Information provided below:

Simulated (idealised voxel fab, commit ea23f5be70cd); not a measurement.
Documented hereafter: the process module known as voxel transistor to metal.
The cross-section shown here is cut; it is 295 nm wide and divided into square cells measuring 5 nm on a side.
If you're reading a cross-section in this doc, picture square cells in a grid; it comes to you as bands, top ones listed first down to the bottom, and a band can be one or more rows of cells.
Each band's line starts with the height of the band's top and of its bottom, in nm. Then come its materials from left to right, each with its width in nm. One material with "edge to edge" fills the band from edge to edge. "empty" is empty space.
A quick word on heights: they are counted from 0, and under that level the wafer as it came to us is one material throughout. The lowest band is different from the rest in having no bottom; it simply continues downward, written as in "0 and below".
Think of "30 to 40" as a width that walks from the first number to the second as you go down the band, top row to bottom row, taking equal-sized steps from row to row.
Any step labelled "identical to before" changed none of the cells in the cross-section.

End of Information provided.

Assignment :: Everything from the first line of the data through the line holding "row to row." should be output exactly, and no other lines.

Exercise solution ::
Simulated (idealised voxel fab, commit ea23f5be70cd); not a measurement.
Documented hereafter: the process module known as voxel transistor to metal.
The cross-section shown here is cut; it is 295 nm wide and divided into square cells measuring 5 nm on a side.
If you're reading a cross-section in this doc, picture square cells in a grid; it comes to you as bands, top ones listed first down to the bottom, and a band can be one or more rows of cells.
Each band's line starts with the height of the band's top and of its bottom, in nm. Then come its materials from left to right, each with its width in nm. One material with "edge to edge" fills the band from edge to edge. "empty" is empty space.
A quick word on heights: they are counted from 0, and under that level the wafer as it came to us is one material throughout. The lowest band is different from the rest in having no bottom; it simply continues downward, written as in "0 and below".
Think of "30 to 40" as a width that walks from the first number to the second as you go down the band, top row to bottom row, taking equal-sized steps from row to row.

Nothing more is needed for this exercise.